Work order: Below is a listing; restate from it, character for character, the lines beginning at the line holding "unit: nanometers" and ending at the line holding "Lab notebook", both included.

=== Supplied information ===

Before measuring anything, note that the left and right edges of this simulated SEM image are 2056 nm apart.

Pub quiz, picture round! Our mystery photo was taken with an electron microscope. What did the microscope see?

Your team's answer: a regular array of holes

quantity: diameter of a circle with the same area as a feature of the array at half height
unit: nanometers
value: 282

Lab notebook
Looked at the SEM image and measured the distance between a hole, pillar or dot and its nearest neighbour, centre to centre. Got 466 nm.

===

Exercise solution:
unit: nanometers
value: 282

Lab notebook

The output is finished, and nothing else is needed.